======== DATA LISTING ========

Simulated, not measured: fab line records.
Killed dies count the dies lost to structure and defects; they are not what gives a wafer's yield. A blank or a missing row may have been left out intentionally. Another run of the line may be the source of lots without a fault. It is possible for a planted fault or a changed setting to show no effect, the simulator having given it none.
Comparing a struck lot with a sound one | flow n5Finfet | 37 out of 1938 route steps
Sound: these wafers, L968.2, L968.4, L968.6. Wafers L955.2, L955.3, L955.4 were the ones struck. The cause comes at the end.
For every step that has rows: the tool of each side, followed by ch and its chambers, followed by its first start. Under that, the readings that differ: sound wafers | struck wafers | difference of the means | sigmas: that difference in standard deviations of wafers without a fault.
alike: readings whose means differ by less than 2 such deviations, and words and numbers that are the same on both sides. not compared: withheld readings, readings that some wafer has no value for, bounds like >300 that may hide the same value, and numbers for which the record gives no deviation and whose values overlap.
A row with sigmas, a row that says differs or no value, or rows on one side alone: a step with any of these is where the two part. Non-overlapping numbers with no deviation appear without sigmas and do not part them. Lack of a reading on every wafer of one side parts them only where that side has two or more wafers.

========

> ASSIGNMENT: Using the material above, please reproduce each line exactly.

> RESULT:
Simulated, not measured: fab line records.
Killed dies count the dies lost to structure and defects; they are not what gives a wafer's yield. A blank or a missing row may have been left out intentionally. Another run of the line may be the source of lots without a fault. It is possible for a planted fault or a changed setting to show no effect, the simulator having given it none.
Comparing a struck lot with a sound one | flow n5Finfet | 37 out of 1938 route steps
Sound: these wafers, L968.2, L968.4, L968.6. Wafers L955.2, L955.3, L955.4 were the ones struck. The cause comes at the end.
For every step that has rows: the tool of each side, followed by ch and its chambers, followed by its first start. Under that, the readings that differ: sound wafers | struck wafers | difference of the means | sigmas: that difference in standard deviations of wafers without a fault.
alike: readings whose means differ by less than 2 such deviations, and words and numbers that are the same on both sides. not compared: withheld readings, readings that some wafer has no value for, bounds like >300 that may hide the same value, and numbers for which the record gives no deviation and whose values overlap.
A row with sigmas, a row that says differs or no value, or rows on one side alone: a step with any of these is where the two part. Non-overlapping numbers with no deviation appear without sigmas and do not part them. Lack of a reading on every wafer of one side parts them only where that side has two or more wafers.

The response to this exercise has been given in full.